## ACTION ITEM
In the entries that follow, find the line containing "The tool usually", then output exactly every line from the first through that one.

◇ ◇ ◇ ◇
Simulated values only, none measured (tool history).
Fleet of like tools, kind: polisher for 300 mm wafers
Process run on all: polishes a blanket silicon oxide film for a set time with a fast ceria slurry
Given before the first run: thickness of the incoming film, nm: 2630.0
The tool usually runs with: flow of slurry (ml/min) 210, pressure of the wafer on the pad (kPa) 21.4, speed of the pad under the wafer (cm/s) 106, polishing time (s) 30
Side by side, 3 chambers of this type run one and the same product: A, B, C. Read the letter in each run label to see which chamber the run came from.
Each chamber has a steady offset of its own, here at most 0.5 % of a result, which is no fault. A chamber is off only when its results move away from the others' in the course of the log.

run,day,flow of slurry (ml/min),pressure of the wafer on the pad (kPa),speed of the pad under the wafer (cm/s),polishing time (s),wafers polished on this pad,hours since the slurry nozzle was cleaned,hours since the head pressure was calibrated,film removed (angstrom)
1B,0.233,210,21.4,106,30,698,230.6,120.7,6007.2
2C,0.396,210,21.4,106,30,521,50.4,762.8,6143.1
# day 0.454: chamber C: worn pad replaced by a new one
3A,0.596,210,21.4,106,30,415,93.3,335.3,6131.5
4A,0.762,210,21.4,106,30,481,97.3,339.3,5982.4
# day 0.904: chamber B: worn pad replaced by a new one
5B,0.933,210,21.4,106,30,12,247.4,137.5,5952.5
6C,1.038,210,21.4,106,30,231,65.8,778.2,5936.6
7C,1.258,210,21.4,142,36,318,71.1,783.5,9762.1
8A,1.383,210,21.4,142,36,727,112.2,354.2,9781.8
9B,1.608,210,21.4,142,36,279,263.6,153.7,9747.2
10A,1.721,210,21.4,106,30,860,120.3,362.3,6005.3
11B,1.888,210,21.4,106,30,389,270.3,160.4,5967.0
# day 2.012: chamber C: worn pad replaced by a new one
◇ ◇ ◇ ◇

## YOUR RESPONSE
Simulated values only, none measured (tool history).
Fleet of like tools, kind: polisher for 300 mm wafers
Process run on all: polishes a blanket silicon oxide film for a set time with a fast ceria slurry
Given before the first run: thickness of the incoming film, nm: 2630.0
The tool usually runs with: flow of slurry (ml/min) 210, pressure of the wafer on the pad (kPa) 21.4, speed of the pad under the wafer (cm/s) 106, polishing time (s) 30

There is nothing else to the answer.